* **DATA UNDER STUDY**
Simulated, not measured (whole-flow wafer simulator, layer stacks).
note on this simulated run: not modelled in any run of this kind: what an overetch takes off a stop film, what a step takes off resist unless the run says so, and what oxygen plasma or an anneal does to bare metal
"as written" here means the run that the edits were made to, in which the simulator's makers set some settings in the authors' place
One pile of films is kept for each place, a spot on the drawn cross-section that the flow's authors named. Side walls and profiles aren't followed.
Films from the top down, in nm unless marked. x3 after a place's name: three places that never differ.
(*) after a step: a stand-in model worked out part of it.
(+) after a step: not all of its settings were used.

* **ACTION ITEM**
Return the lines above exactly, keeping every word.

* **ANSWER SECTION**
Simulated, not measured (whole-flow wafer simulator, layer stacks).
note on this simulated run: not modelled in any run of this kind: what an overetch takes off a stop film, what a step takes off resist unless the run says so, and what oxygen plasma or an anneal does to bare metal
"as written" here means the run that the edits were made to, in which the simulator's makers set some settings in the authors' place
One pile of films is kept for each place, a spot on the drawn cross-section that the flow's authors named. Side walls and profiles aren't followed.
Films from the top down, in nm unless marked. x3 after a place's name: three places that never differ.
(*) after a step: a stand-in model worked out part of it.
(+) after a step: not all of its settings were used.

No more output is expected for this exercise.